Work request: In the entries that follow, the line with "row to row." opens the range and the line with "Formally, on a" closes it; repeat that range exactly, both lines included.

Provided records:
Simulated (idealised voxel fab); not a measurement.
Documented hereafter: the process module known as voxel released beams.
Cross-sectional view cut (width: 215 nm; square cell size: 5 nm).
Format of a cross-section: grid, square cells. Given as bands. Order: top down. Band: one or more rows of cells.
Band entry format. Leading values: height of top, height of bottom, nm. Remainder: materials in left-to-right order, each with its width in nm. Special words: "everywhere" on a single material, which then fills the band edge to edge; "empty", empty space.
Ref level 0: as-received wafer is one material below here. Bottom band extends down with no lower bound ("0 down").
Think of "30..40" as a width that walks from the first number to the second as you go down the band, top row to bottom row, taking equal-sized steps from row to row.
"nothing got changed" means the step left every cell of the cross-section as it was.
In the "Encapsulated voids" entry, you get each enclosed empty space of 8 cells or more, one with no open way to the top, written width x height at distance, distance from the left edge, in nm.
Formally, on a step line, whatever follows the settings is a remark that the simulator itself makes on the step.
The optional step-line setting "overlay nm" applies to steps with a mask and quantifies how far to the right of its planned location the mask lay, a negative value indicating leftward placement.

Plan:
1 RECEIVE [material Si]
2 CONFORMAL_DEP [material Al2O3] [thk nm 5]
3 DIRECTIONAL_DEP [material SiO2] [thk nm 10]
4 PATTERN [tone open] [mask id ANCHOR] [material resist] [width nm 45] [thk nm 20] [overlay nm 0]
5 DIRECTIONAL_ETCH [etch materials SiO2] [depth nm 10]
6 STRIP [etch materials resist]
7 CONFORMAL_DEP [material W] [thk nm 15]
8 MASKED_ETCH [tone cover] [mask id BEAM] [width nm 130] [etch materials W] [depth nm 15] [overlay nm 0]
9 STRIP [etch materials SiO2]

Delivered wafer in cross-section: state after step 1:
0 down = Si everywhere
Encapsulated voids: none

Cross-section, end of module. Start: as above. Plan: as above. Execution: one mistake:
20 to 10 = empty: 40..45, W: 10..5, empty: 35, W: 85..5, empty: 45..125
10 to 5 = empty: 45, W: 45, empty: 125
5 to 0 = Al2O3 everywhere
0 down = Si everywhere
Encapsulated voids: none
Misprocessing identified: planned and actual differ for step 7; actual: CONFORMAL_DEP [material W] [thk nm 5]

Written solution:
Think of "30..40" as a width that walks from the first number to the second as you go down the band, top row to bottom row, taking equal-sized steps from row to row.
"nothing got changed" means the step left every cell of the cross-section as it was.
In the "Encapsulated voids" entry, you get each enclosed empty space of 8 cells or more, one with no open way to the top, written width x height at distance, distance from the left edge, in nm.
Formally, on a step line, whatever follows the settings is a remark that the simulator itself makes on the step.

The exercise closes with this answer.